## Activity
When you reach the line in the listing below that contains "Hidden state: vapour", begin returning lines exactly as written, and stop after the line that contains "S3: pressure at". Return no other lines.

BEGIN

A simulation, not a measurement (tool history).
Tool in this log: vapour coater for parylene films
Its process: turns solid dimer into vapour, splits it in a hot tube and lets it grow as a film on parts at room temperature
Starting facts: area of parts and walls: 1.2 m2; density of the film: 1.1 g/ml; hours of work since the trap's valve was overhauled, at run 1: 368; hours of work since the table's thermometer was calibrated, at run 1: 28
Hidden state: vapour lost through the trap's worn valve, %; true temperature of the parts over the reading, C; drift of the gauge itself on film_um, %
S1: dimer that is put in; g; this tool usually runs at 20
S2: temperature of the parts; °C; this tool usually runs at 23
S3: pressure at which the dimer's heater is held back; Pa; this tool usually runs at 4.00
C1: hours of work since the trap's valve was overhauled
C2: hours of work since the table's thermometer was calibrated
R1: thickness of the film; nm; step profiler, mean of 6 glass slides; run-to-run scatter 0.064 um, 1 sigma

END

## Answer box
Hidden state: vapour lost through the trap's worn valve, %; true temperature of the parts over the reading, C; drift of the gauge itself on film_um, %
S1: dimer that is put in; g; this tool usually runs at 20
S2: temperature of the parts; °C; this tool usually runs at 23
S3: pressure at which the dimer's heater is held back; Pa; this tool usually runs at 4.00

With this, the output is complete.